From the data below, retype exactly the lines starting with the one that contains "step 6, SOFTBAKE (KrF resist)" and ending with the one that contains "step 9, DEVELOP", both included.

--- Extracted information Enclosed Below ---
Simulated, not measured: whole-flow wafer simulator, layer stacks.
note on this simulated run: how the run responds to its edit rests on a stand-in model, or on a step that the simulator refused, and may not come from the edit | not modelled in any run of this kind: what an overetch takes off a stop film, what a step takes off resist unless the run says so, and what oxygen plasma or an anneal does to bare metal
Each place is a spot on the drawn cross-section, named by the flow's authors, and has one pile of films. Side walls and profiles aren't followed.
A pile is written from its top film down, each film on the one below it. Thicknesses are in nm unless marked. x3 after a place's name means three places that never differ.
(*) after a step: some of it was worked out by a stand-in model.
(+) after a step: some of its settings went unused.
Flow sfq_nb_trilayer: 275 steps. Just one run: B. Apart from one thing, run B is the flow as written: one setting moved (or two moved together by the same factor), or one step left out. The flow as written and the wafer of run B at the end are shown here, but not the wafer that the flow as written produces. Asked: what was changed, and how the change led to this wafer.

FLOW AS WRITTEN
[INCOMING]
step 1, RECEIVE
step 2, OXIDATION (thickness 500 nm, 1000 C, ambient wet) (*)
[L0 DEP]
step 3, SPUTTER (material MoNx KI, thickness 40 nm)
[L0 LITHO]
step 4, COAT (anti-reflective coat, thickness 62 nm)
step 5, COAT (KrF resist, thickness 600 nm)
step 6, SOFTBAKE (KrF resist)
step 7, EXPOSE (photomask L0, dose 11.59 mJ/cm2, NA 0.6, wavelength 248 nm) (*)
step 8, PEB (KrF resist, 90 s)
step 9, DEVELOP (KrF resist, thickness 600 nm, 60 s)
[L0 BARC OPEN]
--- End of Enclosed Extracted information ---

**Task response:**
step 6, SOFTBAKE (KrF resist)
step 7, EXPOSE (photomask L0, dose 11.59 mJ/cm2, NA 0.6, wavelength 248 nm) (*)
step 8, PEB (KrF resist, 90 s)
step 9, DEVELOP (KrF resist, thickness 600 nm, 60 s)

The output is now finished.